• RECORDS SHOWN:
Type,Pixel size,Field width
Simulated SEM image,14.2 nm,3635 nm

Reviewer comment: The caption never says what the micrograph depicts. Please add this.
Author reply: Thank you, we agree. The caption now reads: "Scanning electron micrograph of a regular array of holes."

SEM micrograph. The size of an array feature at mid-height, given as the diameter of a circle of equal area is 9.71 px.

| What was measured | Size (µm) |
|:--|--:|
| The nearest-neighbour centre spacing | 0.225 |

• ACTION ITEM: Repeat the listing exactly, keeping every word in place.

• RESPONSE AREA:
Type,Pixel size,Field width
Simulated SEM image,14.2 nm,3635 nm

Reviewer comment: The caption never says what the micrograph depicts. Please add this.
Author reply: Thank you, we agree. The caption now reads: "Scanning electron micrograph of a regular array of holes."

SEM micrograph. The size of an array feature at mid-height, given as the diameter of a circle of equal area is 9.71 px.

| What was measured | Size (µm) |
|:--|--:|
| The nearest-neighbour centre spacing | 0.225 |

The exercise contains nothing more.